__Work item__.
Please return the whole listing, character for character.

+--
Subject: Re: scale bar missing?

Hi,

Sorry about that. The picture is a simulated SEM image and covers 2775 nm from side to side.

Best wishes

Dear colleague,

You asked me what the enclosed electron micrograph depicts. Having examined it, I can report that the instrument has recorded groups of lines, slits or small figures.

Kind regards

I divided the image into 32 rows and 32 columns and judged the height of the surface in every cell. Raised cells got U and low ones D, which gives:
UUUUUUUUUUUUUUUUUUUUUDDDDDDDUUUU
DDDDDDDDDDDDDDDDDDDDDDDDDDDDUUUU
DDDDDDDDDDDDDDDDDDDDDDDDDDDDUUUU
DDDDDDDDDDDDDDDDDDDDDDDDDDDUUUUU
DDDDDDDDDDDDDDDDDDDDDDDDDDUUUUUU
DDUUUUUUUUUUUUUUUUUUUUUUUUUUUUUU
+--

__Exercise response__.
Subject: Re: scale bar missing?

Hi,

Sorry about that. The picture is a simulated SEM image and covers 2775 nm from side to side.

Best wishes

Dear colleague,

You asked me what the enclosed electron micrograph depicts. Having examined it, I can report that the instrument has recorded groups of lines, slits or small figures.

Kind regards

I divided the image into 32 rows and 32 columns and judged the height of the surface in every cell. Raised cells got U and low ones D, which gives:
UUUUUUUUUUUUUUUUUUUUUDDDDDDDUUUU
DDDDDDDDDDDDDDDDDDDDDDDDDDDDUUUU
DDDDDDDDDDDDDDDDDDDDDDDDDDDDUUUU
DDDDDDDDDDDDDDDDDDDDDDDDDDDUUUUU
DDDDDDDDDDDDDDDDDDDDDDDDDDUUUUUU
DDUUUUUUUUUUUUUUUUUUUUUUUUUUUUUU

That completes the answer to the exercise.